◆ BRIEF ◆
Could you copy, exactly as written, every line from the first line of the records through the one containing "Each place is"?

** DATA EXTRACTS follows **

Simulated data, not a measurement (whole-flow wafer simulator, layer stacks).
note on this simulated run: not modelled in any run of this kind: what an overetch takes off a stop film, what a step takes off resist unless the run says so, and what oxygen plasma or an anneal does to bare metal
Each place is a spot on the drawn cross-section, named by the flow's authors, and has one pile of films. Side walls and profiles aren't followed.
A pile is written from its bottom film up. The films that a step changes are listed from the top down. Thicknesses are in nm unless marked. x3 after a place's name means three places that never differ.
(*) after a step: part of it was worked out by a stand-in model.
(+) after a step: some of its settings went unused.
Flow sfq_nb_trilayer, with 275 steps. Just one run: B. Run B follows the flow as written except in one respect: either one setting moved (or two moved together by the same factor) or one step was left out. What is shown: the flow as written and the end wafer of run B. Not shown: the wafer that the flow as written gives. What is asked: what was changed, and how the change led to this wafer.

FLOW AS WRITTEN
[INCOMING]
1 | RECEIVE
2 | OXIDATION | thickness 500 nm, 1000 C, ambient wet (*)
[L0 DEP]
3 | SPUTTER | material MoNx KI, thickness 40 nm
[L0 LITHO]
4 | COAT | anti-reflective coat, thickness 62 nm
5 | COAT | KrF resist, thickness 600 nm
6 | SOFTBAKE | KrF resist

** End of DATA EXTRACTS **

◆ WORKED SOLUTION ◆
Simulated data, not a measurement (whole-flow wafer simulator, layer stacks).
note on this simulated run: not modelled in any run of this kind: what an overetch takes off a stop film, what a step takes off resist unless the run says so, and what oxygen plasma or an anneal does to bare metal
Each place is a spot on the drawn cross-section, named by the flow's authors, and has one pile of films. Side walls and profiles aren't followed.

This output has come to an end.